# [Action item]
Take the listing below and print exactly the lines starting at the line containing "3 | PRECLEAN" and ending at the line containing "6 | EPI | material", both ends included, and no others.

# [Extracted material]
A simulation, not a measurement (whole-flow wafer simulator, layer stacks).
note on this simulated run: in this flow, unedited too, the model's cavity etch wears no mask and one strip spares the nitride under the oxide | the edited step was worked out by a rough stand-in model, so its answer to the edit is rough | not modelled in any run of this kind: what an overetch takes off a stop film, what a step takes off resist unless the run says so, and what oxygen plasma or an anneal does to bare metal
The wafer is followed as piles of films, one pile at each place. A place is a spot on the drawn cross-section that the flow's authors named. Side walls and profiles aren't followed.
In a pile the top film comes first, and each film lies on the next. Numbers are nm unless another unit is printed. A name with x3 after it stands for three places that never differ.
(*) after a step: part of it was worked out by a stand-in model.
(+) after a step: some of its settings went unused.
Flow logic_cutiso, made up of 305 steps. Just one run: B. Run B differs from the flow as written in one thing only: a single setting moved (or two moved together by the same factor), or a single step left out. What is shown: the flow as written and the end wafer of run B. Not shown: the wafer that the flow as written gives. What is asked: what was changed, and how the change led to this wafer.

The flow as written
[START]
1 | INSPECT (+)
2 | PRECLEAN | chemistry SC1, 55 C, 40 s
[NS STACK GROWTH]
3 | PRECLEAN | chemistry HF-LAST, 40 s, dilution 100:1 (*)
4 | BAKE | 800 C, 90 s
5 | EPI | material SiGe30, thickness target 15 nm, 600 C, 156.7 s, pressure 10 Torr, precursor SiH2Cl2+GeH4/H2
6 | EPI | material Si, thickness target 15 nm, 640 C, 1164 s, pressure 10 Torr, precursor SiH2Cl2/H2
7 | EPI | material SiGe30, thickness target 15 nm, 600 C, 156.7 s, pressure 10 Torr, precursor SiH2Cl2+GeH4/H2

# [Exercise answer]
3 | PRECLEAN | chemistry HF-LAST, 40 s, dilution 100:1 (*)
4 | BAKE | 800 C, 90 s
5 | EPI | material SiGe30, thickness target 15 nm, 600 C, 156.7 s, pressure 10 Torr, precursor SiH2Cl2+GeH4/H2
6 | EPI | material Si, thickness target 15 nm, 640 C, 1164 s, pressure 10 Torr, precursor SiH2Cl2/H2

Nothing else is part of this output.